#### [Work order]
Write out all of the listing exactly. Add nothing to it.

#### [Extracted data]
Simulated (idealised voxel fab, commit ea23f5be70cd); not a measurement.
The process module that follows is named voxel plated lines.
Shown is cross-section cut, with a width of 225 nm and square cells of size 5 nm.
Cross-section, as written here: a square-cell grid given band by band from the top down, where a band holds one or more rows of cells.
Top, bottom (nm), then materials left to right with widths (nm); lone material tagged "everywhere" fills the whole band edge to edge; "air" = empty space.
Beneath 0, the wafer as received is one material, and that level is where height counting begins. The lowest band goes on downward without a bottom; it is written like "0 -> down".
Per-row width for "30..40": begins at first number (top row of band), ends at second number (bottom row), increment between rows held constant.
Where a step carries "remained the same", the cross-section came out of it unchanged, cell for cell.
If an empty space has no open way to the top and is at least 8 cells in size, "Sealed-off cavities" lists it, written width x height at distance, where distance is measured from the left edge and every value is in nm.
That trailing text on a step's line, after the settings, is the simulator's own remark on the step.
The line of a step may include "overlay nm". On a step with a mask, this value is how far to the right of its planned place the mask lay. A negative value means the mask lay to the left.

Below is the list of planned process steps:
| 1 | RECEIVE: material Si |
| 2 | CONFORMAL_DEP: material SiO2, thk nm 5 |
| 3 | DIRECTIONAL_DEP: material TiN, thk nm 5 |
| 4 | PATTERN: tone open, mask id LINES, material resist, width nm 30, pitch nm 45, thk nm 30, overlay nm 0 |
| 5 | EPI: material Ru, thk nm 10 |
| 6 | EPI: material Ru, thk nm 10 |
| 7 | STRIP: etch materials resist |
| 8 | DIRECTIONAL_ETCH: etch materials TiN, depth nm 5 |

#### [Answer space]
Simulated (idealised voxel fab, commit ea23f5be70cd); not a measurement.
The process module that follows is named voxel plated lines.
Shown is cross-section cut, with a width of 225 nm and square cells of size 5 nm.
Cross-section, as written here: a square-cell grid given band by band from the top down, where a band holds one or more rows of cells.
Top, bottom (nm), then materials left to right with widths (nm); lone material tagged "everywhere" fills the whole band edge to edge; "air" = empty space.
Beneath 0, the wafer as received is one material, and that level is where height counting begins. The lowest band goes on downward without a bottom; it is written like "0 -> down".
Per-row width for "30..40": begins at first number (top row of band), ends at second number (bottom row), increment between rows held constant.
Where a step carries "remained the same", the cross-section came out of it unchanged, cell for cell.
If an empty space has no open way to the top and is at least 8 cells in size, "Sealed-off cavities" lists it, written width x height at distance, where distance is measured from the left edge and every value is in nm.
That trailing text on a step's line, after the settings, is the simulator's own remark on the step.
The line of a step may include "overlay nm". On a step with a mask, this value is how far to the right of its planned place the mask lay. A negative value means the mask lay to the left.

Below is the list of planned process steps:
| 1 | RECEIVE: material Si |
| 2 | CONFORMAL_DEP: material SiO2, thk nm 5 |
| 3 | DIRECTIONAL_DEP: material TiN, thk nm 5 |
| 4 | PATTERN: tone open, mask id LINES, material resist, width nm 30, pitch nm 45, thk nm 30, overlay nm 0 |
| 5 | EPI: material Ru, thk nm 10 |
| 6 | EPI: material Ru, thk nm 10 |
| 7 | STRIP: etch materials resist |
| 8 | DIRECTIONAL_ETCH: etch materials TiN, depth nm 5 |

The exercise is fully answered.